• **Work task**:
Give every line of the data again, exactly as it is written.

• **Excerpted data**:
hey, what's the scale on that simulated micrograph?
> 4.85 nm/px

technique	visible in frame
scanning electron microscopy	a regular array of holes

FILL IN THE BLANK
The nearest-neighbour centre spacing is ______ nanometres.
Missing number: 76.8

• **Your solution**:
hey, what's the scale on that simulated micrograph?
> 4.85 nm/px

technique	visible in frame
scanning electron microscopy	a regular array of holes

FILL IN THE BLANK
The nearest-neighbour centre spacing is ______ nanometres.
Missing number: 76.8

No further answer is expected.